MATERIAL SUPPLIED:
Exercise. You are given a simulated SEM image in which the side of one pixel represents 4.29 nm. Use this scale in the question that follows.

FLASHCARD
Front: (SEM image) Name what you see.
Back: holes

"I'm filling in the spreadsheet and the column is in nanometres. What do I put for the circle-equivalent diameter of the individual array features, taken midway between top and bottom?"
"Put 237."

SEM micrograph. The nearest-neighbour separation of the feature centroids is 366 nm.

ACTIVITY:
Please print exactly what appears from the first line of the data through the line with "Back: holes", including both of those lines and nothing past them.

TASK SOLUTION:
Exercise. You are given a simulated SEM image in which the side of one pixel represents 4.29 nm. Use this scale in the question that follows.

FLASHCARD
Front: (SEM image) Name what you see.
Back: holes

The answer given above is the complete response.